_TASK ITEM_
Give back the material word for word, every line included.

++++++

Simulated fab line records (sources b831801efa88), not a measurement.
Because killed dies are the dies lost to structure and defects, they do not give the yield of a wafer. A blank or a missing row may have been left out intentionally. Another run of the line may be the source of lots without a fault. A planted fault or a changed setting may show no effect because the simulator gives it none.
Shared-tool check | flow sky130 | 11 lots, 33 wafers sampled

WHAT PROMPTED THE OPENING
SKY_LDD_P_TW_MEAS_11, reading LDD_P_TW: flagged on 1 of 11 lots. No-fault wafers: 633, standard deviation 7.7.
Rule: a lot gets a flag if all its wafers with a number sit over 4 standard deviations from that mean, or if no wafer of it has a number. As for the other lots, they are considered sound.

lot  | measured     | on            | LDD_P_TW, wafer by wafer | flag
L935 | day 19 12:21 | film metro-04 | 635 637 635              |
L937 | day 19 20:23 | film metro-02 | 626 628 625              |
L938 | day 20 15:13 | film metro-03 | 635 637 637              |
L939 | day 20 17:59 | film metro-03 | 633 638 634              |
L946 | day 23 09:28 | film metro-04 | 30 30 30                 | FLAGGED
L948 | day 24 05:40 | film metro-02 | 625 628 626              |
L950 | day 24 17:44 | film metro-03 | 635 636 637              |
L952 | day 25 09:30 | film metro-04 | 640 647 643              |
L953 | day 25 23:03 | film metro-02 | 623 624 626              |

++++++

_EXERCISE OUTPUT_
Simulated fab line records (sources b831801efa88), not a measurement.
Because killed dies are the dies lost to structure and defects, they do not give the yield of a wafer. A blank or a missing row may have been left out intentionally. Another run of the line may be the source of lots without a fault. A planted fault or a changed setting may show no effect because the simulator gives it none.
Shared-tool check | flow sky130 | 11 lots, 33 wafers sampled

WHAT PROMPTED THE OPENING
SKY_LDD_P_TW_MEAS_11, reading LDD_P_TW: flagged on 1 of 11 lots. No-fault wafers: 633, standard deviation 7.7.
Rule: a lot gets a flag if all its wafers with a number sit over 4 standard deviations from that mean, or if no wafer of it has a number. As for the other lots, they are considered sound.

lot  | measured     | on            | LDD_P_TW, wafer by wafer | flag
L935 | day 19 12:21 | film metro-04 | 635 637 635              |
L937 | day 19 20:23 | film metro-02 | 626 628 625              |
L938 | day 20 15:13 | film metro-03 | 635 637 637              |
L939 | day 20 17:59 | film metro-03 | 633 638 634              |
L946 | day 23 09:28 | film metro-04 | 30 30 30                 | FLAGGED
L948 | day 24 05:40 | film metro-02 | 625 628 626              |
L950 | day 24 17:44 | film metro-03 | 635 636 637              |
L952 | day 25 09:30 | film metro-04 | 640 647 643              |
L953 | day 25 23:03 | film metro-02 | 623 624 626              |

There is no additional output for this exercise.